Work instruction:
Write out the lines from the top of the material through the line with "note on this", exactly and with nothing added.

Input data:
══════════════════════════════
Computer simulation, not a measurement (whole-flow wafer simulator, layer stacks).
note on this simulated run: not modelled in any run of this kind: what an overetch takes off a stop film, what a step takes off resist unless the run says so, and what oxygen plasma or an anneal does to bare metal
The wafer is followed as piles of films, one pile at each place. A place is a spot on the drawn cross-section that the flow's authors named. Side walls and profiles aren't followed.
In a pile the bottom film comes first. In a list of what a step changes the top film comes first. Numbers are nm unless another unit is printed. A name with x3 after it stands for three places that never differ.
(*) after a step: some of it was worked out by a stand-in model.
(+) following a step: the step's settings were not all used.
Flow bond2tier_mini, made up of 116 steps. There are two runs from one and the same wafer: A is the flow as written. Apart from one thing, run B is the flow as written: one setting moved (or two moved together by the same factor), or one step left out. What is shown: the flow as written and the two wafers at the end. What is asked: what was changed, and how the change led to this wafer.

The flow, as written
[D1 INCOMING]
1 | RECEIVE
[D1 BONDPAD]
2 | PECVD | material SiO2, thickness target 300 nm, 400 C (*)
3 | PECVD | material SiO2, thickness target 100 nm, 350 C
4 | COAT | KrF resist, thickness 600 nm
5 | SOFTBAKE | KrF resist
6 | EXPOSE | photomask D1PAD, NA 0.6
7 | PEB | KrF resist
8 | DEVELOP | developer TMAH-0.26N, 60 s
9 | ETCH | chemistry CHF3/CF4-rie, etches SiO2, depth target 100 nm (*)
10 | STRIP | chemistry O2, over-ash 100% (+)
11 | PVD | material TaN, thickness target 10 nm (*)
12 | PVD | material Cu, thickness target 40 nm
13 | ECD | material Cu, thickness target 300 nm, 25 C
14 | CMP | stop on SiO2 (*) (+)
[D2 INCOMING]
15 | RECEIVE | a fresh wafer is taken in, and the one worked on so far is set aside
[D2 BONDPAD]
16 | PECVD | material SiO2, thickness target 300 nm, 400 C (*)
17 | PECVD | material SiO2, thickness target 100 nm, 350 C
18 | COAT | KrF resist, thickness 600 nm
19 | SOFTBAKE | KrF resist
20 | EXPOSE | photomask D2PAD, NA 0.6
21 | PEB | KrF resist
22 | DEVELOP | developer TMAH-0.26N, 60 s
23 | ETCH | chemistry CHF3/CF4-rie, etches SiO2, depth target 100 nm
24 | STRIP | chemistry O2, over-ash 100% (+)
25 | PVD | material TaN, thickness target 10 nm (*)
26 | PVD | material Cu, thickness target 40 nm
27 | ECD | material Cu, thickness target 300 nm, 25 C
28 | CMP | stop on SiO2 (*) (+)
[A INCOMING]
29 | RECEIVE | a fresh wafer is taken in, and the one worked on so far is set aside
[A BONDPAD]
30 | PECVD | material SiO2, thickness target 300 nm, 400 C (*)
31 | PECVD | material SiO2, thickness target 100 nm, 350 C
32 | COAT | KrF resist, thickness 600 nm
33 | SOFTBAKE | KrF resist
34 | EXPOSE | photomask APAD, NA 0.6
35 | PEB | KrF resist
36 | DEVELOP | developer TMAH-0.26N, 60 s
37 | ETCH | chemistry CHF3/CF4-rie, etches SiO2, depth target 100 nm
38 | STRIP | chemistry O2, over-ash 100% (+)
══════════════════════════════

Your response:
Computer simulation, not a measurement (whole-flow wafer simulator, layer stacks).
note on this simulated run: not modelled in any run of this kind: what an overetch takes off a stop film, what a step takes off resist unless the run says so, and what oxygen plasma or an anneal does to bare metal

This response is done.